── EXTRACTED DATA ──
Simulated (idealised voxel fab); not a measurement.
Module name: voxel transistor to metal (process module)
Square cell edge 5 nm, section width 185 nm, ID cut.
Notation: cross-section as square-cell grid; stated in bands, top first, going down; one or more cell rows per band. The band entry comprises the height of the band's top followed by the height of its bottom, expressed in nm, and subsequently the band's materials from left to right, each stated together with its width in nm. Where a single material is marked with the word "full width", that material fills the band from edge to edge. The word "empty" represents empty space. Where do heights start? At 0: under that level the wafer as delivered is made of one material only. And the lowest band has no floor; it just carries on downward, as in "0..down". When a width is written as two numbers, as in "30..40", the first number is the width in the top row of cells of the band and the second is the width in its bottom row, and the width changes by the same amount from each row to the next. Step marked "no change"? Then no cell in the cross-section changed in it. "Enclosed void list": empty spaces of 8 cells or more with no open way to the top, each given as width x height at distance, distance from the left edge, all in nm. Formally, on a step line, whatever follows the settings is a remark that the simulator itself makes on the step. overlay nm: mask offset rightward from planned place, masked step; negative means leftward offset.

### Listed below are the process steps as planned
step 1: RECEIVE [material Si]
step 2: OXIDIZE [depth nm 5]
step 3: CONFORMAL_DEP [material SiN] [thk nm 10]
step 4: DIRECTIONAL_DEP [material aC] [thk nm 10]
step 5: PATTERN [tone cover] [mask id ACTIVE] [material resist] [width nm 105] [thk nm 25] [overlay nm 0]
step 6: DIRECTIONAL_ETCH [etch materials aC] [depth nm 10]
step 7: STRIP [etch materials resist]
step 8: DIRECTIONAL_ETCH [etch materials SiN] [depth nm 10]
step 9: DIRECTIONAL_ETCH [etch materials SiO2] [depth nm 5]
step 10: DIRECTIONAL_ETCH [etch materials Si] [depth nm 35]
───

- [WORK TASK]
Make an exact transcription of all the records.

- [TASK SOLUTION]
Simulated (idealised voxel fab); not a measurement.
Module name: voxel transistor to metal (process module)
Square cell edge 5 nm, section width 185 nm, ID cut.
Notation: cross-section as square-cell grid; stated in bands, top first, going down; one or more cell rows per band. The band entry comprises the height of the band's top followed by the height of its bottom, expressed in nm, and subsequently the band's materials from left to right, each stated together with its width in nm. Where a single material is marked with the word "full width", that material fills the band from edge to edge. The word "empty" represents empty space. Where do heights start? At 0: under that level the wafer as delivered is made of one material only. And the lowest band has no floor; it just carries on downward, as in "0..down". When a width is written as two numbers, as in "30..40", the first number is the width in the top row of cells of the band and the second is the width in its bottom row, and the width changes by the same amount from each row to the next. Step marked "no change"? Then no cell in the cross-section changed in it. "Enclosed void list": empty spaces of 8 cells or more with no open way to the top, each given as width x height at distance, distance from the left edge, all in nm. Formally, on a step line, whatever follows the settings is a remark that the simulator itself makes on the step. overlay nm: mask offset rightward from planned place, masked step; negative means leftward offset.

### Listed below are the process steps as planned
step 1: RECEIVE [material Si]
step 2: OXIDIZE [depth nm 5]
step 3: CONFORMAL_DEP [material SiN] [thk nm 10]
step 4: DIRECTIONAL_DEP [material aC] [thk nm 10]
step 5: PATTERN [tone cover] [mask id ACTIVE] [material resist] [width nm 105] [thk nm 25] [overlay nm 0]
step 6: DIRECTIONAL_ETCH [etch materials aC] [depth nm 10]
step 7: STRIP [etch materials resist]
step 8: DIRECTIONAL_ETCH [etch materials SiN] [depth nm 10]
step 9: DIRECTIONAL_ETCH [etch materials SiO2] [depth nm 5]
step 10: DIRECTIONAL_ETCH [etch materials Si] [depth nm 35]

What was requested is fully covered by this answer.